ASSIGNED TASK: Starting with the opening line of the material, restate every line word for word, and end on the line containing "Author: Yes. We".

⁂

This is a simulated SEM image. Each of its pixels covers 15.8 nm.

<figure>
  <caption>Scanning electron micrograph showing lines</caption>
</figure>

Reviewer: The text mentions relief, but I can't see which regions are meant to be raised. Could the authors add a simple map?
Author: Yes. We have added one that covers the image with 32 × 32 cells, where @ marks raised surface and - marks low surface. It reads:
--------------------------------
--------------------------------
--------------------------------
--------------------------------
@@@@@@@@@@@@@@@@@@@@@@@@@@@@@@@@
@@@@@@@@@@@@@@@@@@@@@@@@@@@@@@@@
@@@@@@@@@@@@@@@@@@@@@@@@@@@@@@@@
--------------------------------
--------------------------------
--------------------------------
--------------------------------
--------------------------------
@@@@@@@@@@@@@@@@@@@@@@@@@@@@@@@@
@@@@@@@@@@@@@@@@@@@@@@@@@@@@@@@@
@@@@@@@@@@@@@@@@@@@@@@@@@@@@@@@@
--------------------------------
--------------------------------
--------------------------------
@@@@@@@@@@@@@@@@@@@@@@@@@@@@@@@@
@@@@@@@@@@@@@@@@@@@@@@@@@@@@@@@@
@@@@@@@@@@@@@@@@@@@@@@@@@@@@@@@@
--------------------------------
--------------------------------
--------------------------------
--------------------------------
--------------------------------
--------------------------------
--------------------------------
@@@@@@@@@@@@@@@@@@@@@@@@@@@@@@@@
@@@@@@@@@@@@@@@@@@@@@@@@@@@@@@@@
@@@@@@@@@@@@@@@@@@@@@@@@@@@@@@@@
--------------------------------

⁂

ANSWER AREA:
This is a simulated SEM image. Each of its pixels covers 15.8 nm.

<figure>
  <caption>Scanning electron micrograph showing lines</caption>
</figure>

Reviewer: The text mentions relief, but I can't see which regions are meant to be raised. Could the authors add a simple map?
Author: Yes. We have added one that covers the image with 32 × 32 cells, where @ marks raised surface and - marks low surface. It reads:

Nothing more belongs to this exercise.